→ **REQUIREMENT**
Please restate verbatim the lines that open the listing below, ending with the line in which "Fill in the blank." occurs.

→ **DATA EXTRACT**
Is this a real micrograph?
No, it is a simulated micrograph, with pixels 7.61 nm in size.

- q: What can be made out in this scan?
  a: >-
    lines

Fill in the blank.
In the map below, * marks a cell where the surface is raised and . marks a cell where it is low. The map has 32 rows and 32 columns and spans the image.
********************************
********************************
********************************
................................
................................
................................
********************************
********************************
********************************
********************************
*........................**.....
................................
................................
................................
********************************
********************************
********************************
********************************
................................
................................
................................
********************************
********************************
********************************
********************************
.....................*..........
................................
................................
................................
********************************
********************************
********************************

→ **EXERCISE ANSWER**
Is this a real micrograph?
No, it is a simulated micrograph, with pixels 7.61 nm in size.

- q: What can be made out in this scan?
  a: >-
    lines

Fill in the blank.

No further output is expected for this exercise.